The data that follows is to be given again, exactly as written.

START EXTRACTED ENTRIES
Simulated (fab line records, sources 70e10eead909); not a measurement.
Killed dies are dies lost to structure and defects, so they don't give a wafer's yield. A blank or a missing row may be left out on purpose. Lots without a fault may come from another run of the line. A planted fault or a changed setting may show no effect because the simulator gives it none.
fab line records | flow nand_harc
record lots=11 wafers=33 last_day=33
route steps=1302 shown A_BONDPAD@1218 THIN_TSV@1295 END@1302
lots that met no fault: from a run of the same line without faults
END EXTRACTED ENTRIES

- [RESPONSE]
Simulated (fab line records, sources 70e10eead909); not a measurement.
Killed dies are dies lost to structure and defects, so they don't give a wafer's yield. A blank or a missing row may be left out on purpose. Lots without a fault may come from another run of the line. A planted fault or a changed setting may show no effect because the simulator gives it none.
fab line records | flow nand_harc
record lots=11 wafers=33 last_day=33
route steps=1302 shown A_BONDPAD@1218 THIN_TSV@1295 END@1302
lots that met no fault: from a run of the same line without faults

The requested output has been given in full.